━━━━━━━━
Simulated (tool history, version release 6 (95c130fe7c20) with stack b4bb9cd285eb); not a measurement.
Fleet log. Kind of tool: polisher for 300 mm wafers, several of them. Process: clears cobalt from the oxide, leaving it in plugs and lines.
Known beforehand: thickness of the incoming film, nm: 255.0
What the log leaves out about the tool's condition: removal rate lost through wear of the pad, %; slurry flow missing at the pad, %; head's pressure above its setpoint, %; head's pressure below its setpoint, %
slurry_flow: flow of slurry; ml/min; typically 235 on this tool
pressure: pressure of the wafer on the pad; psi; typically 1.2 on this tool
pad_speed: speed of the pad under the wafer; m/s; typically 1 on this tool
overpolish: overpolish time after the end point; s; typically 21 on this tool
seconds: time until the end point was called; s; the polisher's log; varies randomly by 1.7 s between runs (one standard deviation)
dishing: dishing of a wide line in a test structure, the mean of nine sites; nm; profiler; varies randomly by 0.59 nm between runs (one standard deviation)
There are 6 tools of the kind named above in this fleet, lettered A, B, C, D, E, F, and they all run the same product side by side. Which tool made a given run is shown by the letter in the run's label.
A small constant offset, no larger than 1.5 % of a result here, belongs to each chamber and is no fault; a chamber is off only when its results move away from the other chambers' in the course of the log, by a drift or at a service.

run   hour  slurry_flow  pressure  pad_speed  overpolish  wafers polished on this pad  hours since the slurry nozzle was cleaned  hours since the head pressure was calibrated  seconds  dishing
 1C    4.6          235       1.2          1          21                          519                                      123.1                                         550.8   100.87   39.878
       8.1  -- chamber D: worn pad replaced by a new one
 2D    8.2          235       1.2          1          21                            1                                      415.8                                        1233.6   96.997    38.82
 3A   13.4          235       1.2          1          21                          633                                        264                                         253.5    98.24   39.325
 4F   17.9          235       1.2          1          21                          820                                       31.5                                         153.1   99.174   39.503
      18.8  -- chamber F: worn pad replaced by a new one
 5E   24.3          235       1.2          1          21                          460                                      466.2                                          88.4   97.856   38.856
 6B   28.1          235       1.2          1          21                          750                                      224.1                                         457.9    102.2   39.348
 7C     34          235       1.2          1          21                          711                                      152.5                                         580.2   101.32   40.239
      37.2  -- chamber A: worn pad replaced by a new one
━━━━━━━━

## ASSIGNED TASK
Leave out every line after the one with "Known beforehand: thickness". Reproduce the material above exactly from its first line through that line.

## YOUR RESPONSE
Simulated (tool history, version release 6 (95c130fe7c20) with stack b4bb9cd285eb); not a measurement.
Fleet log. Kind of tool: polisher for 300 mm wafers, several of them. Process: clears cobalt from the oxide, leaving it in plugs and lines.
Known beforehand: thickness of the incoming film, nm: 255.0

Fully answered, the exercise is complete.